(ENTRIES SHOWN)

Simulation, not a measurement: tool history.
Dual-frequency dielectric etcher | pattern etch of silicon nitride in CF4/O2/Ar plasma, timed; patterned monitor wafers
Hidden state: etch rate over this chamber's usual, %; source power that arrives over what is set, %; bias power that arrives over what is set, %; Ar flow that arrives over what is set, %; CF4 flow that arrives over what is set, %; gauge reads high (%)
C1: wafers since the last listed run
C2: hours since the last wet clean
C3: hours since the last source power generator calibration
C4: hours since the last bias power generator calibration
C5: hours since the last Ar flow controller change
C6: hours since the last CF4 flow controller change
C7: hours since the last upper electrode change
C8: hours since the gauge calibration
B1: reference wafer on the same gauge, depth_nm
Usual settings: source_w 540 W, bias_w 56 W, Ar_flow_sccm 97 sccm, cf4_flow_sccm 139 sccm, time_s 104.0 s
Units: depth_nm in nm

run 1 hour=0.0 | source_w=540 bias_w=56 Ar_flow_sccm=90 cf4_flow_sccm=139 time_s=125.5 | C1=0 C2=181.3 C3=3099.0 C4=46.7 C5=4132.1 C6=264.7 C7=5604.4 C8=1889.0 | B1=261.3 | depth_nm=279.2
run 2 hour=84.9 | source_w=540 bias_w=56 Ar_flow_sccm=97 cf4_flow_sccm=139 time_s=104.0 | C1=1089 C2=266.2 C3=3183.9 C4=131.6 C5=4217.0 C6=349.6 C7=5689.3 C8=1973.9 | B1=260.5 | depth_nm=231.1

(End ENTRIES SHOWN)

Print, exactly as written, the first line of the records above and each line after it until the line with "run 1 hour=0.0", which is printed too.

Simulation, not a measurement: tool history.
Dual-frequency dielectric etcher | pattern etch of silicon nitride in CF4/O2/Ar plasma, timed; patterned monitor wafers
Hidden state: etch rate over this chamber's usual, %; source power that arrives over what is set, %; bias power that arrives over what is set, %; Ar flow that arrives over what is set, %; CF4 flow that arrives over what is set, %; gauge reads high (%)
C1: wafers since the last listed run
C2: hours since the last wet clean
C3: hours since the last source power generator calibration
C4: hours since the last bias power generator calibration
C5: hours since the last Ar flow controller change
C6: hours since the last CF4 flow controller change
C7: hours since the last upper electrode change
C8: hours since the gauge calibration
B1: reference wafer on the same gauge, depth_nm
Usual settings: source_w 540 W, bias_w 56 W, Ar_flow_sccm 97 sccm, cf4_flow_sccm 139 sccm, time_s 104.0 s
Units: depth_nm in nm

run 1 hour=0.0 | source_w=540 bias_w=56 Ar_flow_sccm=90 cf4_flow_sccm=139 time_s=125.5 | C1=0 C2=181.3 C3=3099.0 C4=46.7 C5=4132.1 C6=264.7 C7=5604.4 C8=1889.0 | B1=261.3 | depth_nm=279.2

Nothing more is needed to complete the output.